═══
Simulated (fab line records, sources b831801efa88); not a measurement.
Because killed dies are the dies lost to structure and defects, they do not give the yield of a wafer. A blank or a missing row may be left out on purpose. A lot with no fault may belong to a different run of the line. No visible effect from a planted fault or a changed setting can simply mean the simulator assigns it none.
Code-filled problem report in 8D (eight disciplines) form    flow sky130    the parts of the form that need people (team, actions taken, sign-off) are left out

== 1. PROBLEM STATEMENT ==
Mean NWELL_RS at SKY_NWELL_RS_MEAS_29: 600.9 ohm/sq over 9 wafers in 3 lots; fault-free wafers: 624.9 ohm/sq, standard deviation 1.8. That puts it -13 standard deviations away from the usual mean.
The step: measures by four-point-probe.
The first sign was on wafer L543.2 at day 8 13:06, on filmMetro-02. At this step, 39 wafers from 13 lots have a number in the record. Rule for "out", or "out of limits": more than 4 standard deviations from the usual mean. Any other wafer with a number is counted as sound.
═══

▶ **WORK TASK**
Using the entries above, repeat only the lines from the one containing "Mean NWELL_RS at" through the one containing "The step: measures by four-point-probe.", end lines included.

▶ **EXPECTED ANSWER**
Mean NWELL_RS at SKY_NWELL_RS_MEAS_29: 600.9 ohm/sq over 9 wafers in 3 lots; fault-free wafers: 624.9 ohm/sq, standard deviation 1.8. That puts it -13 standard deviations away from the usual mean.
The step: measures by four-point-probe.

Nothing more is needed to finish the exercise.